Material shown ::
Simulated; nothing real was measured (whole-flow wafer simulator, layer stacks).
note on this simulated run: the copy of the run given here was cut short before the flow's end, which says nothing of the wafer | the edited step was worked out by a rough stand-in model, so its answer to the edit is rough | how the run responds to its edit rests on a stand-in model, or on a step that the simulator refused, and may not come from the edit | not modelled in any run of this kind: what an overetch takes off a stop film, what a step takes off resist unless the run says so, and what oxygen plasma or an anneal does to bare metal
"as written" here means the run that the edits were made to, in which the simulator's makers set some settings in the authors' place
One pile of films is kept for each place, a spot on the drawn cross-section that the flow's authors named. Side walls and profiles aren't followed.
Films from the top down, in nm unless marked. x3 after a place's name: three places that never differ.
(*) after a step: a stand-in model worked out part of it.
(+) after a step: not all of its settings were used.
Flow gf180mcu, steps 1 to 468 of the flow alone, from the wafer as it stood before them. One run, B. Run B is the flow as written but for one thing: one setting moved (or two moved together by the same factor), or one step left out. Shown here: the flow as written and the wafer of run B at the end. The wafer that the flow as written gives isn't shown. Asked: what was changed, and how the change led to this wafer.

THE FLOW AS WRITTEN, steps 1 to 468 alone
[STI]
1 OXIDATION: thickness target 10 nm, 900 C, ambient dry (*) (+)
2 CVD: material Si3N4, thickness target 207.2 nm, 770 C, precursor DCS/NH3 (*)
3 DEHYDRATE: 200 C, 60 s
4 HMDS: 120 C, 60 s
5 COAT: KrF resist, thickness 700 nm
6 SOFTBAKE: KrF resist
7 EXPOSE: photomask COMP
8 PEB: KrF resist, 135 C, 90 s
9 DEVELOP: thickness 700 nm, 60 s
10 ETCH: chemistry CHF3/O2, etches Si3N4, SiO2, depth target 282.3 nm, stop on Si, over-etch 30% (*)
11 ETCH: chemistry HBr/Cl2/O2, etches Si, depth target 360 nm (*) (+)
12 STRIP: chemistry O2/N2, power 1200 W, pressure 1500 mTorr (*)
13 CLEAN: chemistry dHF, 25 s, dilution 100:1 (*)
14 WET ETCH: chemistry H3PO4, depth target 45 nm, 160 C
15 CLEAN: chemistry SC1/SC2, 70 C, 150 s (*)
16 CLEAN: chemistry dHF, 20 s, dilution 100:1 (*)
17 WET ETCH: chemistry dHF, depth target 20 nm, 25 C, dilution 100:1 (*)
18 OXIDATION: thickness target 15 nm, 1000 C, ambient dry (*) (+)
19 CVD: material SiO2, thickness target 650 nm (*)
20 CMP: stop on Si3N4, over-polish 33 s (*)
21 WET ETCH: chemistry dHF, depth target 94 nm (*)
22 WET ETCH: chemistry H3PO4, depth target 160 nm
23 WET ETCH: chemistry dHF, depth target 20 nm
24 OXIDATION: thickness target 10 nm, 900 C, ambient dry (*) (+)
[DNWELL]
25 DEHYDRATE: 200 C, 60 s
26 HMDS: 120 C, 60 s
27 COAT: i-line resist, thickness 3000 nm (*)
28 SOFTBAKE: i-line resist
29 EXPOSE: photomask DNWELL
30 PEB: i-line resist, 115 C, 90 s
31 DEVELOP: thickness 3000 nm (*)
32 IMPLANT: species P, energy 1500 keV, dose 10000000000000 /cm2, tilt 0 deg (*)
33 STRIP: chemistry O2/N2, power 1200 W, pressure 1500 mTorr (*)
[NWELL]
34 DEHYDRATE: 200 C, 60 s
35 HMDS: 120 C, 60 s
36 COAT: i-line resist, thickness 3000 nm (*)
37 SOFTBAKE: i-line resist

Exercise :: Your answer must consist solely of the lines from the top of the entries above through the line containing "note on this", copied exactly, both ends included.

Reply ::
Simulated; nothing real was measured (whole-flow wafer simulator, layer stacks).
note on this simulated run: the copy of the run given here was cut short before the flow's end, which says nothing of the wafer | the edited step was worked out by a rough stand-in model, so its answer to the edit is rough | how the run responds to its edit rests on a stand-in model, or on a step that the simulator refused, and may not come from the edit | not modelled in any run of this kind: what an overetch takes off a stop film, what a step takes off resist unless the run says so, and what oxygen plasma or an anneal does to bare metal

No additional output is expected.